▸ **Required action**
Give back all of the data exactly.

◆ ◆ ◆ ◆

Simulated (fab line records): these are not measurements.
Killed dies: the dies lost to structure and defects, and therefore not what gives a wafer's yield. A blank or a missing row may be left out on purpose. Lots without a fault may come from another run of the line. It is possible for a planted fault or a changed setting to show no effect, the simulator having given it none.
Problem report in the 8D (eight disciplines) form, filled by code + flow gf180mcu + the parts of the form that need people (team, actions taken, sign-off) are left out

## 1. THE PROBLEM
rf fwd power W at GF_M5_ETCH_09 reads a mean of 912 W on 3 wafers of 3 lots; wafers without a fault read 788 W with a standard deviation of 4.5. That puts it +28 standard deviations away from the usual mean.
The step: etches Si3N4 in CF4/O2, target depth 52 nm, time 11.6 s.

◆ ◆ ◆ ◆

▸ **Task solution**
Simulated (fab line records): these are not measurements.
Killed dies: the dies lost to structure and defects, and therefore not what gives a wafer's yield. A blank or a missing row may be left out on purpose. Lots without a fault may come from another run of the line. It is possible for a planted fault or a changed setting to show no effect, the simulator having given it none.
Problem report in the 8D (eight disciplines) form, filled by code + flow gf180mcu + the parts of the form that need people (team, actions taken, sign-off) are left out

## 1. THE PROBLEM
rf fwd power W at GF_M5_ETCH_09 reads a mean of 912 W on 3 wafers of 3 lots; wafers without a fault read 788 W with a standard deviation of 4.5. That puts it +28 standard deviations away from the usual mean.
The step: etches Si3N4 in CF4/O2, target depth 52 nm, time 11.6 s.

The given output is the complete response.